**EXERCISE DATA**.
=== Section Start ===
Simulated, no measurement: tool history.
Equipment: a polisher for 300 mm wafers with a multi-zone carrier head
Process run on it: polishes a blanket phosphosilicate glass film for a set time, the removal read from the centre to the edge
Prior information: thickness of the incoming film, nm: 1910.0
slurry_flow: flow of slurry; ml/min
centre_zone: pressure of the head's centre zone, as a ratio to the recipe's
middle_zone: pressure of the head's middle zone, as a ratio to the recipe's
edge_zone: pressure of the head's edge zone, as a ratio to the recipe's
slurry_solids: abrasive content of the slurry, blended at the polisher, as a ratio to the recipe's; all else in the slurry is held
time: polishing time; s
=== Section End ===

**REQUIRED ACTION**.
Start at the top line of the records and retype them all exactly.

**ANSWER SECTION**.
Simulated, no measurement: tool history.
Equipment: a polisher for 300 mm wafers with a multi-zone carrier head
Process run on it: polishes a blanket phosphosilicate glass film for a set time, the removal read from the centre to the edge
Prior information: thickness of the incoming film, nm: 1910.0
slurry_flow: flow of slurry; ml/min
centre_zone: pressure of the head's centre zone, as a ratio to the recipe's
middle_zone: pressure of the head's middle zone, as a ratio to the recipe's
edge_zone: pressure of the head's edge zone, as a ratio to the recipe's
slurry_solids: abrasive content of the slurry, blended at the polisher, as a ratio to the recipe's; all else in the slurry is held
time: polishing time; s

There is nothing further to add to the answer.